....

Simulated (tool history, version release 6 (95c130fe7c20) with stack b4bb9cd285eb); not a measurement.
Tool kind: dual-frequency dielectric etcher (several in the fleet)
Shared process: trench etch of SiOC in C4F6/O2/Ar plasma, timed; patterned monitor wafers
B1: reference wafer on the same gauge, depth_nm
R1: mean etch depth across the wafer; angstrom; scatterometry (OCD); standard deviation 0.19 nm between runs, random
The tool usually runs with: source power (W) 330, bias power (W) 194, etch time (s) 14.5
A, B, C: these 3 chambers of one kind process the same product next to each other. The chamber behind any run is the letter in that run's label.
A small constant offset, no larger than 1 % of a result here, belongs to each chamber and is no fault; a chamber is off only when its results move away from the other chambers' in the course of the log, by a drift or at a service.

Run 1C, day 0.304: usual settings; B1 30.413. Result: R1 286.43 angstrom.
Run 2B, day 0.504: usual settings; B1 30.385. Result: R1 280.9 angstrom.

....

● **Work request**:
Output all of the entries, exactly as they are written.

● **Task answer**:
Simulated (tool history, version release 6 (95c130fe7c20) with stack b4bb9cd285eb); not a measurement.
Tool kind: dual-frequency dielectric etcher (several in the fleet)
Shared process: trench etch of SiOC in C4F6/O2/Ar plasma, timed; patterned monitor wafers
B1: reference wafer on the same gauge, depth_nm
R1: mean etch depth across the wafer; angstrom; scatterometry (OCD); standard deviation 0.19 nm between runs, random
The tool usually runs with: source power (W) 330, bias power (W) 194, etch time (s) 14.5
A, B, C: these 3 chambers of one kind process the same product next to each other. The chamber behind any run is the letter in that run's label.
A small constant offset, no larger than 1 % of a result here, belongs to each chamber and is no fault; a chamber is off only when its results move away from the other chambers' in the course of the log, by a drift or at a service.

Run 1C, day 0.304: usual settings; B1 30.413. Result: R1 286.43 angstrom.
Run 2B, day 0.504: usual settings; B1 30.385. Result: R1 280.9 angstrom.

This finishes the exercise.